Material supplied -
########################################
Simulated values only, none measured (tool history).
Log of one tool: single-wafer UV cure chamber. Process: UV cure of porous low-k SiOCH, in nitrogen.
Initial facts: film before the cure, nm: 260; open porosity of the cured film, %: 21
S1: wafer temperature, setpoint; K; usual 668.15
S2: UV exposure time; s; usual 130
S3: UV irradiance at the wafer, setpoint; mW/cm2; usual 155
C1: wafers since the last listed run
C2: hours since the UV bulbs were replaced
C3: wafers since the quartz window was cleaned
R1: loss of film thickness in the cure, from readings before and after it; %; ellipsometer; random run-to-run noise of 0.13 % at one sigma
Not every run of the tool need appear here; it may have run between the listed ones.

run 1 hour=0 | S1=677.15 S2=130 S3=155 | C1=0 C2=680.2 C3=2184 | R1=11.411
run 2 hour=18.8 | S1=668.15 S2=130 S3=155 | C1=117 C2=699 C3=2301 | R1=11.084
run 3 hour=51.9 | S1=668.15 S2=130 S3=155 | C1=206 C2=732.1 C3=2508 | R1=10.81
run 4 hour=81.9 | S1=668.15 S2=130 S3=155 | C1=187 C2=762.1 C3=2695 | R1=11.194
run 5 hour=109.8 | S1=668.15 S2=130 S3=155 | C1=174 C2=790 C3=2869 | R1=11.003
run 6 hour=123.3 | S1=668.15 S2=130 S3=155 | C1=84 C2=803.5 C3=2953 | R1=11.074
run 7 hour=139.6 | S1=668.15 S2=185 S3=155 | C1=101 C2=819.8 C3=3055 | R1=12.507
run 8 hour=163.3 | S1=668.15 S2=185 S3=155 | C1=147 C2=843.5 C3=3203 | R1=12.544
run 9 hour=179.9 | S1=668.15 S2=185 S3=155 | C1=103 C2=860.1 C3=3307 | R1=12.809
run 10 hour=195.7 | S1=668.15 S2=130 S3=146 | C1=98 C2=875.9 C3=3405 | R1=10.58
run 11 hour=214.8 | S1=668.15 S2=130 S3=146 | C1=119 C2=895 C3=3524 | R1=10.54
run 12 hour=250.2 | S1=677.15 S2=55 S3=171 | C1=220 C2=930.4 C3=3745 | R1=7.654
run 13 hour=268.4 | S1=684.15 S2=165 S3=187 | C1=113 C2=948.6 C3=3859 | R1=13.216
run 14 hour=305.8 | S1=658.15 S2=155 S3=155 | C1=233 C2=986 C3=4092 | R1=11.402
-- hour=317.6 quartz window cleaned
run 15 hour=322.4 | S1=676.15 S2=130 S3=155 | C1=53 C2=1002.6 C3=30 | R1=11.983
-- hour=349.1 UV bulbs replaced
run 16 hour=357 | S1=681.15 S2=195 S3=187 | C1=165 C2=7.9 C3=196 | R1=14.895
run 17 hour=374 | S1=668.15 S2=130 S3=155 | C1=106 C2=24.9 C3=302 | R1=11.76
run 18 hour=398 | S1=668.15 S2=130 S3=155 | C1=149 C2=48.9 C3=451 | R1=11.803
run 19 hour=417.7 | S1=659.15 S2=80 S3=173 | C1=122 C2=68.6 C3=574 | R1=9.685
########################################

Activity - Return the lines above precisely as they appear, beginning at the first line and ending at the line with "run 12 hour=250.2", and nothing after it.

Worked solution -
Simulated values only, none measured (tool history).
Log of one tool: single-wafer UV cure chamber. Process: UV cure of porous low-k SiOCH, in nitrogen.
Initial facts: film before the cure, nm: 260; open porosity of the cured film, %: 21
S1: wafer temperature, setpoint; K; usual 668.15
S2: UV exposure time; s; usual 130
S3: UV irradiance at the wafer, setpoint; mW/cm2; usual 155
C1: wafers since the last listed run
C2: hours since the UV bulbs were replaced
C3: wafers since the quartz window was cleaned
R1: loss of film thickness in the cure, from readings before and after it; %; ellipsometer; random run-to-run noise of 0.13 % at one sigma
Not every run of the tool need appear here; it may have run between the listed ones.

run 1 hour=0 | S1=677.15 S2=130 S3=155 | C1=0 C2=680.2 C3=2184 | R1=11.411
run 2 hour=18.8 | S1=668.15 S2=130 S3=155 | C1=117 C2=699 C3=2301 | R1=11.084
run 3 hour=51.9 | S1=668.15 S2=130 S3=155 | C1=206 C2=732.1 C3=2508 | R1=10.81
run 4 hour=81.9 | S1=668.15 S2=130 S3=155 | C1=187 C2=762.1 C3=2695 | R1=11.194
run 5 hour=109.8 | S1=668.15 S2=130 S3=155 | C1=174 C2=790 C3=2869 | R1=11.003
run 6 hour=123.3 | S1=668.15 S2=130 S3=155 | C1=84 C2=803.5 C3=2953 | R1=11.074
run 7 hour=139.6 | S1=668.15 S2=185 S3=155 | C1=101 C2=819.8 C3=3055 | R1=12.507
run 8 hour=163.3 | S1=668.15 S2=185 S3=155 | C1=147 C2=843.5 C3=3203 | R1=12.544
run 9 hour=179.9 | S1=668.15 S2=185 S3=155 | C1=103 C2=860.1 C3=3307 | R1=12.809
run 10 hour=195.7 | S1=668.15 S2=130 S3=146 | C1=98 C2=875.9 C3=3405 | R1=10.58
run 11 hour=214.8 | S1=668.15 S2=130 S3=146 | C1=119 C2=895 C3=3524 | R1=10.54
run 12 hour=250.2 | S1=677.15 S2=55 S3=171 | C1=220 C2=930.4 C3=3745 | R1=7.654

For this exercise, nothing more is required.